__ACTION ITEM__
Print the first line of the records below and every line after it, up to and including the line with "N5_ZERO_LAYER_PECVD_02: deposits SiO2". Print nothing else.

__RECORDED DATA__
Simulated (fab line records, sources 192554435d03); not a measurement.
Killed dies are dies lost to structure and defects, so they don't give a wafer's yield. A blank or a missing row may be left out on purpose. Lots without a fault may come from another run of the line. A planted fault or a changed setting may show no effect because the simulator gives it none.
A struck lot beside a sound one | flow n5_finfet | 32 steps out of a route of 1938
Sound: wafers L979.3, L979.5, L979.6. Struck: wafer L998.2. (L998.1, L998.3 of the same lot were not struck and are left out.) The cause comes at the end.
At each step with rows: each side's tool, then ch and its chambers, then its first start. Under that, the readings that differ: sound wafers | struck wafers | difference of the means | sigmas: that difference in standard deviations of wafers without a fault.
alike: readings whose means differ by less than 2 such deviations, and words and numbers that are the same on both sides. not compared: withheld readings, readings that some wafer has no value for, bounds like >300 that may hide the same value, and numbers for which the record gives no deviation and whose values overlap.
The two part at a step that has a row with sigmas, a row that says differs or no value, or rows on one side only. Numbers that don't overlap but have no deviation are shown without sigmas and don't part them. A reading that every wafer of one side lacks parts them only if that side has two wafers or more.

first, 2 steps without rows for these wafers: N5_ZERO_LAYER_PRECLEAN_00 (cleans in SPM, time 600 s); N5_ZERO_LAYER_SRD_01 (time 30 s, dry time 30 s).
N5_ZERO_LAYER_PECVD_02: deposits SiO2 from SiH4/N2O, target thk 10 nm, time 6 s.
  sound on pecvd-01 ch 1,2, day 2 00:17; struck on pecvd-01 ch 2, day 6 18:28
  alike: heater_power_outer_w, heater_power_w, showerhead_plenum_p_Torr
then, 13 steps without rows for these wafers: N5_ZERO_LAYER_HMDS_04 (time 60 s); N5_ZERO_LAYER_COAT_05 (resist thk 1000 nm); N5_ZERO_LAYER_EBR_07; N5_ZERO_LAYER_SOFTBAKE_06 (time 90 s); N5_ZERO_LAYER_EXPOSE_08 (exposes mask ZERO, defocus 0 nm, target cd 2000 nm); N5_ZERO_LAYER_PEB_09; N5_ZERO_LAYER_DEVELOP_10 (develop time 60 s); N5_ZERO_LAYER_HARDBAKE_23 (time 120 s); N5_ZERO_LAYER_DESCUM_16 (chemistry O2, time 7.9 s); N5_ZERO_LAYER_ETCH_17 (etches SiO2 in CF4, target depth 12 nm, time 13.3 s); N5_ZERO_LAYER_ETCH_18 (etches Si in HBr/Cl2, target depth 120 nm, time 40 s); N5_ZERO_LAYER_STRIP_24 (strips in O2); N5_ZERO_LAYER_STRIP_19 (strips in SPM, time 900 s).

__ANSWER SPACE__
Simulated (fab line records, sources 192554435d03); not a measurement.
Killed dies are dies lost to structure and defects, so they don't give a wafer's yield. A blank or a missing row may be left out on purpose. Lots without a fault may come from another run of the line. A planted fault or a changed setting may show no effect because the simulator gives it none.
A struck lot beside a sound one | flow n5_finfet | 32 steps out of a route of 1938
Sound: wafers L979.3, L979.5, L979.6. Struck: wafer L998.2. (L998.1, L998.3 of the same lot were not struck and are left out.) The cause comes at the end.
At each step with rows: each side's tool, then ch and its chambers, then its first start. Under that, the readings that differ: sound wafers | struck wafers | difference of the means | sigmas: that difference in standard deviations of wafers without a fault.
alike: readings whose means differ by less than 2 such deviations, and words and numbers that are the same on both sides. not compared: withheld readings, readings that some wafer has no value for, bounds like >300 that may hide the same value, and numbers for which the record gives no deviation and whose values overlap.
The two part at a step that has a row with sigmas, a row that says differs or no value, or rows on one side only. Numbers that don't overlap but have no deviation are shown without sigmas and don't part them. A reading that every wafer of one side lacks parts them only if that side has two wafers or more.

first, 2 steps without rows for these wafers: N5_ZERO_LAYER_PRECLEAN_00 (cleans in SPM, time 600 s); N5_ZERO_LAYER_SRD_01 (time 30 s, dry time 30 s).
N5_ZERO_LAYER_PECVD_02: deposits SiO2 from SiH4/N2O, target thk 10 nm, time 6 s.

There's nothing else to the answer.